Record excerpts Start Marker

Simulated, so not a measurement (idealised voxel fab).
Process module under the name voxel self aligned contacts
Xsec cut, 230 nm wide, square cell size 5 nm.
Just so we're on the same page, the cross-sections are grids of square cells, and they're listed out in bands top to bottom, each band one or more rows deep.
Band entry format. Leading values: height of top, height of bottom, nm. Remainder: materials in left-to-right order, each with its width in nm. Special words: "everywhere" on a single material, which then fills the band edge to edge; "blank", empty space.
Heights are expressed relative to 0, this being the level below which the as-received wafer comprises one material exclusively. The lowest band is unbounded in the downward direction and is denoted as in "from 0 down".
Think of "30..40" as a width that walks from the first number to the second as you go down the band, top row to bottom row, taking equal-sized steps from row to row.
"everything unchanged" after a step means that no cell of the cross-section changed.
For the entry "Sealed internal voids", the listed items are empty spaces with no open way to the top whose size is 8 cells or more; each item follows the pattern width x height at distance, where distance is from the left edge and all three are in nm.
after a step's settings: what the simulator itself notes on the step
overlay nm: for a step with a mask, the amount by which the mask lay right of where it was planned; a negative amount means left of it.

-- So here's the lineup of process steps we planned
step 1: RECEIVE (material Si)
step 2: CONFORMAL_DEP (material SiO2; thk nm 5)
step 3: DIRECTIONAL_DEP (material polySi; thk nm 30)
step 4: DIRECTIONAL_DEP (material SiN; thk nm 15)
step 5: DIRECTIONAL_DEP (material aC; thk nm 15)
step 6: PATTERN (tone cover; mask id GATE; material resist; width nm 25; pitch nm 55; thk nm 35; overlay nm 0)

Record excerpts End Marker

▶ _Brief_
Your task is to restate, word for word, only those lines above that fall between the line holding "For the entry" and the line holding "step 5: DIRECTIONAL_DEP", inclusive.

▶ _Your solution_
For the entry "Sealed internal voids", the listed items are empty spaces with no open way to the top whose size is 8 cells or more; each item follows the pattern width x height at distance, where distance is from the left edge and all three are in nm.
after a step's settings: what the simulator itself notes on the step
overlay nm: for a step with a mask, the amount by which the mask lay right of where it was planned; a negative amount means left of it.

-- So here's the lineup of process steps we planned
step 1: RECEIVE (material Si)
step 2: CONFORMAL_DEP (material SiO2; thk nm 5)
step 3: DIRECTIONAL_DEP (material polySi; thk nm 30)
step 4: DIRECTIONAL_DEP (material SiN; thk nm 15)
step 5: DIRECTIONAL_DEP (material aC; thk nm 15)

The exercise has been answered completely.